*** Block opens ***

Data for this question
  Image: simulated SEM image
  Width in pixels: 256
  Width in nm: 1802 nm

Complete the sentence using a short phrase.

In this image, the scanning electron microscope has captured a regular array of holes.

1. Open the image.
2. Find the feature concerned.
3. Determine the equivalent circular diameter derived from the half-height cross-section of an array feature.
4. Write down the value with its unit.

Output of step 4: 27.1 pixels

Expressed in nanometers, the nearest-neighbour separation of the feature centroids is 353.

*** Block closes ***

Exercise:
An exact copy of the lines above, from the one containing "4. Write down the value with its unit." through the one containing "Output of step 4: 27.1 pixels", is the whole of the answer.

Written answer:
4. Write down the value with its unit.

Output of step 4: 27.1 pixels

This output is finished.